:: Extracted data ::
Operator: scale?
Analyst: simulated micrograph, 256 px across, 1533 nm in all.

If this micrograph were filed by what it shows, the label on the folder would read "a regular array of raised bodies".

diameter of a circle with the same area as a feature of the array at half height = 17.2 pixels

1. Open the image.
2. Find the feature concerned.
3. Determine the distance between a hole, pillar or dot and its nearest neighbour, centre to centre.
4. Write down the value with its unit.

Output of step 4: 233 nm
:::

Nothing but the exact lines from the start of the material through the line holding "2. Find the feature concerned.", both included, belongs in the answer.

Reply:
Operator: scale?
Analyst: simulated micrograph, 256 px across, 1533 nm in all.

If this micrograph were filed by what it shows, the label on the folder would read "a regular array of raised bodies".

diameter of a circle with the same area as a feature of the array at half height = 17.2 pixels

1. Open the image.
2. Find the feature concerned.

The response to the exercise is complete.